● **Brief**
In the listing below, find the line containing "Check for tools" and the line containing "At N5_BEOL_M10_OCD_MEAS_38 the". Repeat exactly those two lines and every line between them, nothing more.

● **Supplied material**
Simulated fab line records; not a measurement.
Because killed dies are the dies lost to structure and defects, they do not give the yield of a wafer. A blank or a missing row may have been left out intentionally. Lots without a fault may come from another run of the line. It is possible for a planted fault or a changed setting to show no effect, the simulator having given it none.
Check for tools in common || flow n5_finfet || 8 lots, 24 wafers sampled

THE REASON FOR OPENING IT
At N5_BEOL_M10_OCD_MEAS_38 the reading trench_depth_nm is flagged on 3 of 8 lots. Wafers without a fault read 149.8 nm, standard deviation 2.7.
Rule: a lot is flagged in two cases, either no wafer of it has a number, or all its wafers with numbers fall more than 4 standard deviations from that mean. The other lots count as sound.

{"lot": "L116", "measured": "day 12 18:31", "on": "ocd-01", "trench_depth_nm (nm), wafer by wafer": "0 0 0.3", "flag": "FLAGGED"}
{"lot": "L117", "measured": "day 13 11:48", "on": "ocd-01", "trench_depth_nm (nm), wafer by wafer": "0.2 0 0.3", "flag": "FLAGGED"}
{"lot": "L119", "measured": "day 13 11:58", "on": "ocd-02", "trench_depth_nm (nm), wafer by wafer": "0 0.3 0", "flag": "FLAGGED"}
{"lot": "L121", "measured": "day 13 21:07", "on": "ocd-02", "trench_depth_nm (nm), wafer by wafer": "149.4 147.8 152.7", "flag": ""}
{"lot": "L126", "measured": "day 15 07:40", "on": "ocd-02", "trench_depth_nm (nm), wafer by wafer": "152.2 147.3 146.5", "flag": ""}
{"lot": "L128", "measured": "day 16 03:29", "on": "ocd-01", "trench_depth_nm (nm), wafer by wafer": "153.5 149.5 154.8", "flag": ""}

● **Task answer**
Check for tools in common || flow n5_finfet || 8 lots, 24 wafers sampled

THE REASON FOR OPENING IT
At N5_BEOL_M10_OCD_MEAS_38 the reading trench_depth_nm is flagged on 3 of 8 lots. Wafers without a fault read 149.8 nm, standard deviation 2.7.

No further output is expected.